• Assigned task
Extract exactly those lines that lie between the start of the material and the line with "oooooo..........", including both boundary lines and no others.

• Records provided

════════════════

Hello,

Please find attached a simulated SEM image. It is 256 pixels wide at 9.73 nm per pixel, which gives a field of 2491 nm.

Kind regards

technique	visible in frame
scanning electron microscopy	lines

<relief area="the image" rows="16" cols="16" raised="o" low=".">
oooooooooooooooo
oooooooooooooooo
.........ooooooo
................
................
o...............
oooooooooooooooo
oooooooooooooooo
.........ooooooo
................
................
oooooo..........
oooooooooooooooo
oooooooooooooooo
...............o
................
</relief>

════════════════

• Response box
Hello,

Please find attached a simulated SEM image. It is 256 pixels wide at 9.73 nm per pixel, which gives a field of 2491 nm.

Kind regards

technique	visible in frame
scanning electron microscopy	lines

<relief area="the image" rows="16" cols="16" raised="o" low=".">
oooooooooooooooo
oooooooooooooooo
.........ooooooo
................
................
o...............
oooooooooooooooo
oooooooooooooooo
.........ooooooo
................
................
oooooo..........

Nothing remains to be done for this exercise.